Task item:
Could every line below be written out exactly as it appears?

---+---

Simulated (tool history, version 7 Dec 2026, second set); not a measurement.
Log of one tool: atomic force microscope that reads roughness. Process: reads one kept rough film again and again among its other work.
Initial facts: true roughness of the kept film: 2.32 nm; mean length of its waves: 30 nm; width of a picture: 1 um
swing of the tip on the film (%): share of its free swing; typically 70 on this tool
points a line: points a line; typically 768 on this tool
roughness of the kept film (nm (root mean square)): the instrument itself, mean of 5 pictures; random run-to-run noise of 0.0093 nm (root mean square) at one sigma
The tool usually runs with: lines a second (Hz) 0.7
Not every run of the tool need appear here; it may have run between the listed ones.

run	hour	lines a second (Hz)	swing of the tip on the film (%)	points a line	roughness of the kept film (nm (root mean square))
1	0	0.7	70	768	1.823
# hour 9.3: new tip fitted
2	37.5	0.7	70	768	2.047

---+---

Answer space:
Simulated (tool history, version 7 Dec 2026, second set); not a measurement.
Log of one tool: atomic force microscope that reads roughness. Process: reads one kept rough film again and again among its other work.
Initial facts: true roughness of the kept film: 2.32 nm; mean length of its waves: 30 nm; width of a picture: 1 um
swing of the tip on the film (%): share of its free swing; typically 70 on this tool
points a line: points a line; typically 768 on this tool
roughness of the kept film (nm (root mean square)): the instrument itself, mean of 5 pictures; random run-to-run noise of 0.0093 nm (root mean square) at one sigma
The tool usually runs with: lines a second (Hz) 0.7
Not every run of the tool need appear here; it may have run between the listed ones.

run	hour	lines a second (Hz)	swing of the tip on the film (%)	points a line	roughness of the kept film (nm (root mean square))
1	0	0.7	70	768	1.823
# hour 9.3: new tip fitted
2	37.5	0.7	70	768	2.047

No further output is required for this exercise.